Activity: Each line below must be set down exactly as it stands.

Entries shown:
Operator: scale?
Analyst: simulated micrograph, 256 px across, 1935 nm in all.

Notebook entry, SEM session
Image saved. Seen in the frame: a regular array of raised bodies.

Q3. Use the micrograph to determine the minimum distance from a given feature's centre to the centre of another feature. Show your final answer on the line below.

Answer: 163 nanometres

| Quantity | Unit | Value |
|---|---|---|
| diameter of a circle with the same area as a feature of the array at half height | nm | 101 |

Answer space:
Operator: scale?
Analyst: simulated micrograph, 256 px across, 1935 nm in all.

Notebook entry, SEM session
Image saved. Seen in the frame: a regular array of raised bodies.

Q3. Use the micrograph to determine the minimum distance from a given feature's centre to the centre of another feature. Show your final answer on the line below.

Answer: 163 nanometres

| Quantity | Unit | Value |
|---|---|---|
| diameter of a circle with the same area as a feature of the array at half height | nm | 101 |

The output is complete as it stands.